Work task | Reproduce each line below without any alteration.

== Extracted material
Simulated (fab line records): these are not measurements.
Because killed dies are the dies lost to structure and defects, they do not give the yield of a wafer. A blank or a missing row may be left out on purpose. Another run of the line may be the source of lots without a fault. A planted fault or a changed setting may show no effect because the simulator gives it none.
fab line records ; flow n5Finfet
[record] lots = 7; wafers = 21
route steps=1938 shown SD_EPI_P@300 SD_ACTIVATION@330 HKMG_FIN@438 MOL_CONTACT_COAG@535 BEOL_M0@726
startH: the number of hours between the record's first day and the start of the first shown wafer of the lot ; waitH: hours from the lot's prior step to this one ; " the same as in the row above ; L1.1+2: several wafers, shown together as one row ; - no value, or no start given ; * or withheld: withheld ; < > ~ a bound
====

Your response |
Simulated (fab line records): these are not measurements.
Because killed dies are the dies lost to structure and defects, they do not give the yield of a wafer. A blank or a missing row may be left out on purpose. Another run of the line may be the source of lots without a fault. A planted fault or a changed setting may show no effect because the simulator gives it none.
fab line records ; flow n5Finfet
[record] lots = 7; wafers = 21
route steps=1938 shown SD_EPI_P@300 SD_ACTIVATION@330 HKMG_FIN@438 MOL_CONTACT_COAG@535 BEOL_M0@726
startH: the number of hours between the record's first day and the start of the first shown wafer of the lot ; waitH: hours from the lot's prior step to this one ; " the same as in the row above ; L1.1+2: several wafers, shown together as one row ; - no value, or no start given ; * or withheld: withheld ; < > ~ a bound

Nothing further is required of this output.